Write out every line exactly, from the first line of the records below through the line that contains "</crosssection>".

(DATA EXCERPTS)

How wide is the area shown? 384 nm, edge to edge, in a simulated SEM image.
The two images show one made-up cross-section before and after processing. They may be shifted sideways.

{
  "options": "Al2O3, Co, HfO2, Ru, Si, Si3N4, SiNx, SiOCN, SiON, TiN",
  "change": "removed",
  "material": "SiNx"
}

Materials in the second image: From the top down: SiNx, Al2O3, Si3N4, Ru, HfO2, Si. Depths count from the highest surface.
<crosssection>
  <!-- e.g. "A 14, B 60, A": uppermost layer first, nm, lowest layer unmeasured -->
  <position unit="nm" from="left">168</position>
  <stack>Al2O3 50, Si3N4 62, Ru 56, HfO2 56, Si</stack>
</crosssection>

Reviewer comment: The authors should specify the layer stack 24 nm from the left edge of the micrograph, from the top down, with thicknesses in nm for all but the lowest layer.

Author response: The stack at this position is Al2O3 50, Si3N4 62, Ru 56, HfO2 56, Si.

(End DATA EXCERPTS)

• **SOLUTION**
How wide is the area shown? 384 nm, edge to edge, in a simulated SEM image.
The two images show one made-up cross-section before and after processing. They may be shifted sideways.

{
  "options": "Al2O3, Co, HfO2, Ru, Si, Si3N4, SiNx, SiOCN, SiON, TiN",
  "change": "removed",
  "material": "SiNx"
}

Materials in the second image: From the top down: SiNx, Al2O3, Si3N4, Ru, HfO2, Si. Depths count from the highest surface.
<crosssection>
  <!-- e.g. "A 14, B 60, A": uppermost layer first, nm, lowest layer unmeasured -->
  <position unit="nm" from="left">168</position>
  <stack>Al2O3 50, Si3N4 62, Ru 56, HfO2 56, Si</stack>
</crosssection>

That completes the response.